Work order – Each entry must be printed again without a single change.

>>>>>

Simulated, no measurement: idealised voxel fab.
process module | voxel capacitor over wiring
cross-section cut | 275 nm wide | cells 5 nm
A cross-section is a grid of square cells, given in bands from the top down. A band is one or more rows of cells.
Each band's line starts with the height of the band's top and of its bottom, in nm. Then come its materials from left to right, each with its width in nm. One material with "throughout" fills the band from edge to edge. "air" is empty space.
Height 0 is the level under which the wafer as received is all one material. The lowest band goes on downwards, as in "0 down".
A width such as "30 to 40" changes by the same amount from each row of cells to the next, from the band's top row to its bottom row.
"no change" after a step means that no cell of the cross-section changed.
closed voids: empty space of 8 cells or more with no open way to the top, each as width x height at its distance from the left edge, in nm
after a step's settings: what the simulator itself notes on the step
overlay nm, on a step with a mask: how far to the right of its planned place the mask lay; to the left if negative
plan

<<<<<

Exercise output –
Simulated, no measurement: idealised voxel fab.
process module | voxel capacitor over wiring
cross-section cut | 275 nm wide | cells 5 nm
A cross-section is a grid of square cells, given in bands from the top down. A band is one or more rows of cells.
Each band's line starts with the height of the band's top and of its bottom, in nm. Then come its materials from left to right, each with its width in nm. One material with "throughout" fills the band from edge to edge. "air" is empty space.
Height 0 is the level under which the wafer as received is all one material. The lowest band goes on downwards, as in "0 down".
A width such as "30 to 40" changes by the same amount from each row of cells to the next, from the band's top row to its bottom row.
"no change" after a step means that no cell of the cross-section changed.
closed voids: empty space of 8 cells or more with no open way to the top, each as width x height at its distance from the left edge, in nm
after a step's settings: what the simulator itself notes on the step
overlay nm, on a step with a mask: how far to the right of its planned place the mask lay; to the left if negative
plan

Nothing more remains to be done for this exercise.